= PROVIDED DATA =
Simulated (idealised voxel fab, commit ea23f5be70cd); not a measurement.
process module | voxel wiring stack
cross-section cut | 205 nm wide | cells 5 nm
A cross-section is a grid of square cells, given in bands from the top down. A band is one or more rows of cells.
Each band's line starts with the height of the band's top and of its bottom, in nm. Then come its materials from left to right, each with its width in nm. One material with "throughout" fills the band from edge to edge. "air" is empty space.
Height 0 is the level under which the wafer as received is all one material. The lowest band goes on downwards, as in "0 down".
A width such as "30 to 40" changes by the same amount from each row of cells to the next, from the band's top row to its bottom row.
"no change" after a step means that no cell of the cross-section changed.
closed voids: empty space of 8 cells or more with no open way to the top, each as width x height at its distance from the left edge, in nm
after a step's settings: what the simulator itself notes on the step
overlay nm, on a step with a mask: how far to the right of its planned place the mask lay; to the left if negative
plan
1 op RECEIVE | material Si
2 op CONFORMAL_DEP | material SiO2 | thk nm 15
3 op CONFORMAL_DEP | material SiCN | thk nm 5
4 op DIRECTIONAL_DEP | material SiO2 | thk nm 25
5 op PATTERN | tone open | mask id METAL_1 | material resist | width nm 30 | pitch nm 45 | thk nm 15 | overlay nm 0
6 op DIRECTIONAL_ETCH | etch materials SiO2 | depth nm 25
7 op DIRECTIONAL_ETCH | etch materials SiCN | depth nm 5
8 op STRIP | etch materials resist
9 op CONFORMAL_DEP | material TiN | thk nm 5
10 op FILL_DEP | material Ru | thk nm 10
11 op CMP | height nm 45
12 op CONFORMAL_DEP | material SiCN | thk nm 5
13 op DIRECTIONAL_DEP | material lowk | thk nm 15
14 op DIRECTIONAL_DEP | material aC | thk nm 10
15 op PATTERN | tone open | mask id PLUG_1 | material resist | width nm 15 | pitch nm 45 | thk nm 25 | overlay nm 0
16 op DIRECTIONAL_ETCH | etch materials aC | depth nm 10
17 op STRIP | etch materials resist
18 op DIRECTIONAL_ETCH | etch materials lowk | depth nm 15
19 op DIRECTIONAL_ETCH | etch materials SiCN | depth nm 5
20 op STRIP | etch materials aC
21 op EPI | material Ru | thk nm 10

= WORK ITEM =
Beginning with the line containing "10 op FILL_DEP | material Ru | thk nm 10" in the material above, copy every line exactly until you have copied the line containing "17 op STRIP | etch materials resist".

= REPLY =
10 op FILL_DEP | material Ru | thk nm 10
11 op CMP | height nm 45
12 op CONFORMAL_DEP | material SiCN | thk nm 5
13 op DIRECTIONAL_DEP | material lowk | thk nm 15
14 op DIRECTIONAL_DEP | material aC | thk nm 10
15 op PATTERN | tone open | mask id PLUG_1 | material resist | width nm 15 | pitch nm 45 | thk nm 25 | overlay nm 0
16 op DIRECTIONAL_ETCH | etch materials aC | depth nm 10
17 op STRIP | etch materials resist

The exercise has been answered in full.